**Work task:** Below are entries; copy exactly the lines from the one with "State what can" through the one with "Reviewer: The authors", both included, and leave out the rest.

**Material shown:**

-=-=-=-=-

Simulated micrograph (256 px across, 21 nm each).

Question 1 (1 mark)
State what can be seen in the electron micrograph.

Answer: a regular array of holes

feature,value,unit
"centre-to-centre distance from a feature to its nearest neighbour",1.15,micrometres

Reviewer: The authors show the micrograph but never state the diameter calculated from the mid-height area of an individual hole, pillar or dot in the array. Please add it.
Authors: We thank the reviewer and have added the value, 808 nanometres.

-=-=-=-=-

**Exercise output:**
State what can be seen in the electron micrograph.

Answer: a regular array of holes

feature,value,unit
"centre-to-centre distance from a feature to its nearest neighbour",1.15,micrometres

Reviewer: The authors show the micrograph but never state the diameter calculated from the mid-height area of an individual hole, pillar or dot in the array. Please add it.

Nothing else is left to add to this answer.